BRIEF: Word for word, set down every line of the entries below from the line with "8: DIRECTIONAL_DEP,material W,thk nm 5" to the line with "30 to 0 = SiO2 throughout", including both, and no other line.

ENTRIES SUPPLIED:
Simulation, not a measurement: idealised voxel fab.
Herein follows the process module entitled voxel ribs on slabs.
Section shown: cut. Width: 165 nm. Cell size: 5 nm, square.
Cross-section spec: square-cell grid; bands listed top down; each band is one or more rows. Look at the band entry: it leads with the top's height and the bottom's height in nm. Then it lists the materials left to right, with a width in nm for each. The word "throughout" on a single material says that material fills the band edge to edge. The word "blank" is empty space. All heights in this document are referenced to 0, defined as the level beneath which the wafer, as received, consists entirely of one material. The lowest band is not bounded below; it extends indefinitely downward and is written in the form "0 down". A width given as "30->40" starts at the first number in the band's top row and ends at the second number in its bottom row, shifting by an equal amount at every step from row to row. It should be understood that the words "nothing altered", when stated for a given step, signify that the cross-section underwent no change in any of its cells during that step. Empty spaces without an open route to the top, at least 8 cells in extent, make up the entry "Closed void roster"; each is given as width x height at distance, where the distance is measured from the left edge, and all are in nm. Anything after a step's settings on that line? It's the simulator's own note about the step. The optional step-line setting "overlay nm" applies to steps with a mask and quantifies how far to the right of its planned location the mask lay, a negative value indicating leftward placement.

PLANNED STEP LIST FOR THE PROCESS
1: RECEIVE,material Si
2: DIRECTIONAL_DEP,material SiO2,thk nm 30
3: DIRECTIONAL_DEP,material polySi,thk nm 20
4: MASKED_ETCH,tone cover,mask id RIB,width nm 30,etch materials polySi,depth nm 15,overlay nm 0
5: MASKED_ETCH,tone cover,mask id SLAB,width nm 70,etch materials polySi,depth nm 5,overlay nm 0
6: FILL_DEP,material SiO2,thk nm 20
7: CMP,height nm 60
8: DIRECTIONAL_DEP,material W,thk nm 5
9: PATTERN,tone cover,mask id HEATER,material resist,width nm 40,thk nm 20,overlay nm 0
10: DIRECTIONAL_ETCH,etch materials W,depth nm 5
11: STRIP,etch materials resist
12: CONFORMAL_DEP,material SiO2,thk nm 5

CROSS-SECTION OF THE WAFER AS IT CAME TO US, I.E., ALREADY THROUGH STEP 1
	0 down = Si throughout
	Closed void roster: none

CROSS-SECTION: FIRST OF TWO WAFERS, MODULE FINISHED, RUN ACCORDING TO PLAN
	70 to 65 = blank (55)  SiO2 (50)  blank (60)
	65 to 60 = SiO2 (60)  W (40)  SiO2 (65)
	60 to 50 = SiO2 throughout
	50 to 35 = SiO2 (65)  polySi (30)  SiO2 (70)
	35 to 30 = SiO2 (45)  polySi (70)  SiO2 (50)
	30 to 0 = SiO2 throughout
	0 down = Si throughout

TASK RESPONSE:
8: DIRECTIONAL_DEP,material W,thk nm 5
9: PATTERN,tone cover,mask id HEATER,material resist,width nm 40,thk nm 20,overlay nm 0
10: DIRECTIONAL_ETCH,etch materials W,depth nm 5
11: STRIP,etch materials resist
12: CONFORMAL_DEP,material SiO2,thk nm 5

CROSS-SECTION OF THE WAFER AS IT CAME TO US, I.E., ALREADY THROUGH STEP 1
	0 down = Si throughout
	Closed void roster: none

CROSS-SECTION: FIRST OF TWO WAFERS, MODULE FINISHED, RUN ACCORDING TO PLAN
	70 to 65 = blank (55)  SiO2 (50)  blank (60)
	65 to 60 = SiO2 (60)  W (40)  SiO2 (65)
	60 to 50 = SiO2 throughout
	50 to 35 = SiO2 (65)  polySi (30)  SiO2 (70)
	35 to 30 = SiO2 (45)  polySi (70)  SiO2 (50)
	30 to 0 = SiO2 throughout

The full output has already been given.